* REQUIRED ACTION:
All entries should be output exactly as they stand.

* EXTRACTED INFORMATION:
--- START ---

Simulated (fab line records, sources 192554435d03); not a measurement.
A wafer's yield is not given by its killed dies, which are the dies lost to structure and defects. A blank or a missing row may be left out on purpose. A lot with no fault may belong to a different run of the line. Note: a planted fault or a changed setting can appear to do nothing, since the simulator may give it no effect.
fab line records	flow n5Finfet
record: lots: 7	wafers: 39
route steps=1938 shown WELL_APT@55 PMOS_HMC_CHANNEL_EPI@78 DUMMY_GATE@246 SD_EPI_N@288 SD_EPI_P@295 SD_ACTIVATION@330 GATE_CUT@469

--- END ---

* WRITTEN ANSWER:
Simulated (fab line records, sources 192554435d03); not a measurement.
A wafer's yield is not given by its killed dies, which are the dies lost to structure and defects. A blank or a missing row may be left out on purpose. A lot with no fault may belong to a different run of the line. Note: a planted fault or a changed setting can appear to do nothing, since the simulator may give it no effect.
fab line records	flow n5Finfet
record: lots: 7	wafers: 39
route steps=1938 shown WELL_APT@55 PMOS_HMC_CHANNEL_EPI@78 DUMMY_GATE@246 SD_EPI_N@288 SD_EPI_P@295 SD_ACTIVATION@330 GATE_CUT@469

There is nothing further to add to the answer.